-------- PROVIDED DATA --------

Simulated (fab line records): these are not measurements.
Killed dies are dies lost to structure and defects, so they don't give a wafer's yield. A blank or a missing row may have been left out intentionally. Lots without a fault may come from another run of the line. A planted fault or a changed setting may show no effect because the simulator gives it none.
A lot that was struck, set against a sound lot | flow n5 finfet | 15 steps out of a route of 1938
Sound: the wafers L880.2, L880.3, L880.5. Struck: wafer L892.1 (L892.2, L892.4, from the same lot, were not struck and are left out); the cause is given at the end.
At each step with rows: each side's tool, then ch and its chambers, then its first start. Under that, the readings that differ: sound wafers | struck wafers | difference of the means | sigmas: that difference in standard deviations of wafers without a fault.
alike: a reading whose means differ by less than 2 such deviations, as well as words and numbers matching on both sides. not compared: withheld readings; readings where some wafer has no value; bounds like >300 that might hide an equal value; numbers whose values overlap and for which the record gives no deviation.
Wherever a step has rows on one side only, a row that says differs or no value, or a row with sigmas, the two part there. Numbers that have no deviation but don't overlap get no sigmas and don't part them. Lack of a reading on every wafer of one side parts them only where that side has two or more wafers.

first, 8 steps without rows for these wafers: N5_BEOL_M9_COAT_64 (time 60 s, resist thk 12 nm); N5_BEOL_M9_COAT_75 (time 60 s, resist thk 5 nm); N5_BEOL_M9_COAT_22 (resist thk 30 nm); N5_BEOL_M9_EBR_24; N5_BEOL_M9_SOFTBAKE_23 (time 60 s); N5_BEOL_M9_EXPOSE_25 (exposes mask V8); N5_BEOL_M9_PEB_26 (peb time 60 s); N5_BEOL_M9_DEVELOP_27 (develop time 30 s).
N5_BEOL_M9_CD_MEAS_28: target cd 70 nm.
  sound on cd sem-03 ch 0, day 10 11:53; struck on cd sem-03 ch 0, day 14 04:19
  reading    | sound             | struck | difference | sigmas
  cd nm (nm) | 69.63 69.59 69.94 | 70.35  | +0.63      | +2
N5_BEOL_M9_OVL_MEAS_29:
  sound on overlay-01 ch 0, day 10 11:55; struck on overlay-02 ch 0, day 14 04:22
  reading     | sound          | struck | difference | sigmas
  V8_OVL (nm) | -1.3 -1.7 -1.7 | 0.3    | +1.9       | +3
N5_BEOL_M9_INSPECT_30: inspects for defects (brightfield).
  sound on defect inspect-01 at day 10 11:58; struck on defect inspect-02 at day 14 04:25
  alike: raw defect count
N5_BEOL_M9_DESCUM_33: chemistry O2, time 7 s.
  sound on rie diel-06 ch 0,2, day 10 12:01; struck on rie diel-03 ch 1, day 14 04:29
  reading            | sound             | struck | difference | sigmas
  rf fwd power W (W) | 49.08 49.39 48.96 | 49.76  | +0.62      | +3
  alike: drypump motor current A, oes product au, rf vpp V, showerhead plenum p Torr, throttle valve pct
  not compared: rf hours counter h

--------

WORK INSTRUCTION - Only an exact copy of the lines from the beginning of the listing through the line with "Killed dies are", both included, belongs in the answer.

TASK RESPONSE -
Simulated (fab line records): these are not measurements.
Killed dies are dies lost to structure and defects, so they don't give a wafer's yield. A blank or a missing row may have been left out intentionally. Lots without a fault may come from another run of the line. A planted fault or a changed setting may show no effect because the simulator gives it none.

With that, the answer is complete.